>>>>>

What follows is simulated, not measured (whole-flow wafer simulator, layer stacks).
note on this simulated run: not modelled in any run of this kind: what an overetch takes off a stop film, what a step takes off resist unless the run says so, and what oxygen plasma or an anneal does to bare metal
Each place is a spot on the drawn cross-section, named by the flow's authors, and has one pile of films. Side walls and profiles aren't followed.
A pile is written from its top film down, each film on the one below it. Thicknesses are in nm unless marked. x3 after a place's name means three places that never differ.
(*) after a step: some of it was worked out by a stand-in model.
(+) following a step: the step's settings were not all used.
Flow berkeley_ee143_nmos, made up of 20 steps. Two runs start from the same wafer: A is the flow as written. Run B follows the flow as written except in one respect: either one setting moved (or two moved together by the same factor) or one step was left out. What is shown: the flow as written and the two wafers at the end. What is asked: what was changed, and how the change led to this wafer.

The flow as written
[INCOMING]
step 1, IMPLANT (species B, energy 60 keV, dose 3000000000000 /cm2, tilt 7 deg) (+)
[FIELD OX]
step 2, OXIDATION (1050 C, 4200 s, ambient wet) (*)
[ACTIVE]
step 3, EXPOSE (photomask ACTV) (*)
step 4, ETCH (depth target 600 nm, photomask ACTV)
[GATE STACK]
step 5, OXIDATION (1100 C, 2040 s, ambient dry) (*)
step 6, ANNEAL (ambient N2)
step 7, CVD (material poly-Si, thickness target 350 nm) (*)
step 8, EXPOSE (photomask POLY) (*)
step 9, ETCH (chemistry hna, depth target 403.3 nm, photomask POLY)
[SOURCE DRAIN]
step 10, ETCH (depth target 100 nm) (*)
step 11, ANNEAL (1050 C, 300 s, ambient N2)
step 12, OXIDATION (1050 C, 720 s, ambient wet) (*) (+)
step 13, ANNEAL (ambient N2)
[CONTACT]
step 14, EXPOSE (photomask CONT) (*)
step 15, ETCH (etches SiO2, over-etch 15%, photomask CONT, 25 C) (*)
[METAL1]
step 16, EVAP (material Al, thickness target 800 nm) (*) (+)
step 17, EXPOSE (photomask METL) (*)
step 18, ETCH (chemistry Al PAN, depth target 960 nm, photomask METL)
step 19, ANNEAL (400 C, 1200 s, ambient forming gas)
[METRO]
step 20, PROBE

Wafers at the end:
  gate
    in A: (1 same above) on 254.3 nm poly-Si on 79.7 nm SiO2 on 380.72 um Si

<<<<<

Among the entries above, find the line with "step 4, ETCH" and the line with "step 14, EXPOSE (photomask CONT) (*)"; give again exactly these two lines and all lines between them.

> [Expected answer]:
step 4, ETCH (depth target 600 nm, photomask ACTV)
[GATE STACK]
step 5, OXIDATION (1100 C, 2040 s, ambient dry) (*)
step 6, ANNEAL (ambient N2)
step 7, CVD (material poly-Si, thickness target 350 nm) (*)
step 8, EXPOSE (photomask POLY) (*)
step 9, ETCH (chemistry hna, depth target 403.3 nm, photomask POLY)
[SOURCE DRAIN]
step 10, ETCH (depth target 100 nm) (*)
step 11, ANNEAL (1050 C, 300 s, ambient N2)
step 12, OXIDATION (1050 C, 720 s, ambient wet) (*) (+)
step 13, ANNEAL (ambient N2)
[CONTACT]
step 14, EXPOSE (photomask CONT) (*)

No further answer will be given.